- Opening Delimiter -
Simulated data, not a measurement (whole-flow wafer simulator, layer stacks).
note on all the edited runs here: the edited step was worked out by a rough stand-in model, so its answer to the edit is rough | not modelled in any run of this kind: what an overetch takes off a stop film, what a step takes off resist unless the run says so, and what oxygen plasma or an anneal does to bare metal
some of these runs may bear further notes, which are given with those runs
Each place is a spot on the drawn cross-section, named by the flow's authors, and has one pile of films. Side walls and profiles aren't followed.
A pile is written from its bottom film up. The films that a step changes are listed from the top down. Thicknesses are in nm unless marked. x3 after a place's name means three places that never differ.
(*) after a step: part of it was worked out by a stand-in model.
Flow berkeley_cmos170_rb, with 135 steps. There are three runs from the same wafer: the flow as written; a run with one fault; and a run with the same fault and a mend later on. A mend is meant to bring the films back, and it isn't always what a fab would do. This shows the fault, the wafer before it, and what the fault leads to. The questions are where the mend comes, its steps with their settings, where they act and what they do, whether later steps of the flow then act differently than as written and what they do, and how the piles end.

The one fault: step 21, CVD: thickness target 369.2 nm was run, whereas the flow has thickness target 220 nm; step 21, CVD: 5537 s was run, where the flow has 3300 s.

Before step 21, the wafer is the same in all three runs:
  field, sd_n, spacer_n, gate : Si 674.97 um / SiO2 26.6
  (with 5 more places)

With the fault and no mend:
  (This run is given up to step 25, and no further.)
- Closing Delimiter -

Set down, from the entries above, exactly the lines from the one with "field, sd_n, spacer_n, gate" up to and including the one with "With the fault", and no other lines.

EXERCISE SOLUTION:
  field, sd_n, spacer_n, gate : Si 674.97 um / SiO2 26.6
  (with 5 more places)

With the fault and no mend:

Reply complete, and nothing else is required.